Supplied data:
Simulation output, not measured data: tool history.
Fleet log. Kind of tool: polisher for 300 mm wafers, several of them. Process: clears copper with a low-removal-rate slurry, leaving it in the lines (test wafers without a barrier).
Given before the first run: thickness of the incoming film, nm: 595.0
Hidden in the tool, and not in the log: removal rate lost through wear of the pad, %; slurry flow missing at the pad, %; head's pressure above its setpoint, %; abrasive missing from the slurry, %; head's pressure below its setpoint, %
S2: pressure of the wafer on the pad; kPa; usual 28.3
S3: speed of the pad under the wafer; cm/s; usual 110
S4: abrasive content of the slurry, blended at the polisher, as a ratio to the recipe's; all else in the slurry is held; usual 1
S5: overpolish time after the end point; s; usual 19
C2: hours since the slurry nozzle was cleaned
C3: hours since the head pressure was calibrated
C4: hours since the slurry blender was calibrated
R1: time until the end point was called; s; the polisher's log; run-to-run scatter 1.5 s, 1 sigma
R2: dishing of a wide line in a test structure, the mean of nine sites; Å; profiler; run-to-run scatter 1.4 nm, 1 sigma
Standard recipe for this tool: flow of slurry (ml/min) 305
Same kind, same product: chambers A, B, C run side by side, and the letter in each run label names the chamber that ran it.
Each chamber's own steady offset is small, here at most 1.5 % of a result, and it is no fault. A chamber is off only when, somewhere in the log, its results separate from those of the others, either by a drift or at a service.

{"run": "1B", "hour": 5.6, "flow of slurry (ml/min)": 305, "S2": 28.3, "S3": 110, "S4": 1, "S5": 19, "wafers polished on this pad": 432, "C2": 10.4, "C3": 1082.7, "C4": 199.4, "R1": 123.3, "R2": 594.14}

Assigned task: Every line of the data is to be retyped without alteration.

Answer area:
Simulation output, not measured data: tool history.
Fleet log. Kind of tool: polisher for 300 mm wafers, several of them. Process: clears copper with a low-removal-rate slurry, leaving it in the lines (test wafers without a barrier).
Given before the first run: thickness of the incoming film, nm: 595.0
Hidden in the tool, and not in the log: removal rate lost through wear of the pad, %; slurry flow missing at the pad, %; head's pressure above its setpoint, %; abrasive missing from the slurry, %; head's pressure below its setpoint, %
S2: pressure of the wafer on the pad; kPa; usual 28.3
S3: speed of the pad under the wafer; cm/s; usual 110
S4: abrasive content of the slurry, blended at the polisher, as a ratio to the recipe's; all else in the slurry is held; usual 1
S5: overpolish time after the end point; s; usual 19
C2: hours since the slurry nozzle was cleaned
C3: hours since the head pressure was calibrated
C4: hours since the slurry blender was calibrated
R1: time until the end point was called; s; the polisher's log; run-to-run scatter 1.5 s, 1 sigma
R2: dishing of a wide line in a test structure, the mean of nine sites; Å; profiler; run-to-run scatter 1.4 nm, 1 sigma
Standard recipe for this tool: flow of slurry (ml/min) 305
Same kind, same product: chambers A, B, C run side by side, and the letter in each run label names the chamber that ran it.
Each chamber's own steady offset is small, here at most 1.5 % of a result, and it is no fault. A chamber is off only when, somewhere in the log, its results separate from those of the others, either by a drift or at a service.

{"run": "1B", "hour": 5.6, "flow of slurry (ml/min)": 305, "S2": 28.3, "S3": 110, "S4": 1, "S5": 19, "wafers polished on this pad": 432, "C2": 10.4, "C3": 1082.7, "C4": 199.4, "R1": 123.3, "R2": 594.14}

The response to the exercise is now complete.